Work order: Return all of the records exactly.

Content starts
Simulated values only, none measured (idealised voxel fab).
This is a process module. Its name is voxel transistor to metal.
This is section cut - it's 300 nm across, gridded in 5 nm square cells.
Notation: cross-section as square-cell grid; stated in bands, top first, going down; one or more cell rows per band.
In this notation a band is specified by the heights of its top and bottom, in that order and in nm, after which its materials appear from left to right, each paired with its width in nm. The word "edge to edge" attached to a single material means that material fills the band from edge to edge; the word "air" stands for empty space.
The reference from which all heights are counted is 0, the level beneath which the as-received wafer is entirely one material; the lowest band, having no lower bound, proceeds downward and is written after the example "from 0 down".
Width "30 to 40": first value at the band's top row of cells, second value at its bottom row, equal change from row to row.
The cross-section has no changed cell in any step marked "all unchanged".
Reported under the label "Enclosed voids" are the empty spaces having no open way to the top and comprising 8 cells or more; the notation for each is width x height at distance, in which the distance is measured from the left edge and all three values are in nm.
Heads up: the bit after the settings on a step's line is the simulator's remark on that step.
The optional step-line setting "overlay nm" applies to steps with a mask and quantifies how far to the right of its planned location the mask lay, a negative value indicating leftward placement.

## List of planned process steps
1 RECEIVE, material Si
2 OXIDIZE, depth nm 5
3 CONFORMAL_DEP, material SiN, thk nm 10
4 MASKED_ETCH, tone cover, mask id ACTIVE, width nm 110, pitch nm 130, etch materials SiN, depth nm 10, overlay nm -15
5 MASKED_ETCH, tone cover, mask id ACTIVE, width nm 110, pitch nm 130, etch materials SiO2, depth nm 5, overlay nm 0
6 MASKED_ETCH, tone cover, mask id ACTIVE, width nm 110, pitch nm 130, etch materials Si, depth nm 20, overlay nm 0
Content ends

Your solution:
Simulated values only, none measured (idealised voxel fab).
This is a process module. Its name is voxel transistor to metal.
This is section cut - it's 300 nm across, gridded in 5 nm square cells.
Notation: cross-section as square-cell grid; stated in bands, top first, going down; one or more cell rows per band.
In this notation a band is specified by the heights of its top and bottom, in that order and in nm, after which its materials appear from left to right, each paired with its width in nm. The word "edge to edge" attached to a single material means that material fills the band from edge to edge; the word "air" stands for empty space.
The reference from which all heights are counted is 0, the level beneath which the as-received wafer is entirely one material; the lowest band, having no lower bound, proceeds downward and is written after the example "from 0 down".
Width "30 to 40": first value at the band's top row of cells, second value at its bottom row, equal change from row to row.
The cross-section has no changed cell in any step marked "all unchanged".
Reported under the label "Enclosed voids" are the empty spaces having no open way to the top and comprising 8 cells or more; the notation for each is width x height at distance, in which the distance is measured from the left edge and all three values are in nm.
Heads up: the bit after the settings on a step's line is the simulator's remark on that step.
The optional step-line setting "overlay nm" applies to steps with a mask and quantifies how far to the right of its planned location the mask lay, a negative value indicating leftward placement.

## List of planned process steps
1 RECEIVE, material Si
2 OXIDIZE, depth nm 5
3 CONFORMAL_DEP, material SiN, thk nm 10
4 MASKED_ETCH, tone cover, mask id ACTIVE, width nm 110, pitch nm 130, etch materials SiN, depth nm 10, overlay nm -15
5 MASKED_ETCH, tone cover, mask id ACTIVE, width nm 110, pitch nm 130, etch materials SiO2, depth nm 5, overlay nm 0
6 MASKED_ETCH, tone cover, mask id ACTIVE, width nm 110, pitch nm 130, etch materials Si, depth nm 20, overlay nm 0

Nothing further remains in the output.